PROVIDED INFORMATION Start Marker

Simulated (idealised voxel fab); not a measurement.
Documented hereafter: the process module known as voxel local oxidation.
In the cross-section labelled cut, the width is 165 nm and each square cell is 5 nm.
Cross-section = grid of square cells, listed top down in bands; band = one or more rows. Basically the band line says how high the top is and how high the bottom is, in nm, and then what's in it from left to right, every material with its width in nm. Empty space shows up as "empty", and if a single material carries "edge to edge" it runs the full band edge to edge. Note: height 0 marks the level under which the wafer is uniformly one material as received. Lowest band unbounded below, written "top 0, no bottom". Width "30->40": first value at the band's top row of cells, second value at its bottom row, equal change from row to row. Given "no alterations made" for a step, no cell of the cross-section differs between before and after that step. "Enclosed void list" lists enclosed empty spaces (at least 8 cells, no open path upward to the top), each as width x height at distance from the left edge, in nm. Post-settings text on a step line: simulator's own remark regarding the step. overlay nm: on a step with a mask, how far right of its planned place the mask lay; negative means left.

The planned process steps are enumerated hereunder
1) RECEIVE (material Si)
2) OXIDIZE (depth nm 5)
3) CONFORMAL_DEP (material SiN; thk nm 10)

PROVIDED INFORMATION End Marker

### WORK INSTRUCTION
Reproduce exactly, and only, the part of the listing above that begins at the line with "Documented hereafter: the" and goes on through the line with "2) OXIDIZE (depth nm 5)".

### ANSWER SPACE
Documented hereafter: the process module known as voxel local oxidation.
In the cross-section labelled cut, the width is 165 nm and each square cell is 5 nm.
Cross-section = grid of square cells, listed top down in bands; band = one or more rows. Basically the band line says how high the top is and how high the bottom is, in nm, and then what's in it from left to right, every material with its width in nm. Empty space shows up as "empty", and if a single material carries "edge to edge" it runs the full band edge to edge. Note: height 0 marks the level under which the wafer is uniformly one material as received. Lowest band unbounded below, written "top 0, no bottom". Width "30->40": first value at the band's top row of cells, second value at its bottom row, equal change from row to row. Given "no alterations made" for a step, no cell of the cross-section differs between before and after that step. "Enclosed void list" lists enclosed empty spaces (at least 8 cells, no open path upward to the top), each as width x height at distance from the left edge, in nm. Post-settings text on a step line: simulator's own remark regarding the step. overlay nm: on a step with a mask, how far right of its planned place the mask lay; negative means left.

The planned process steps are enumerated hereunder
1) RECEIVE (material Si)
2) OXIDIZE (depth nm 5)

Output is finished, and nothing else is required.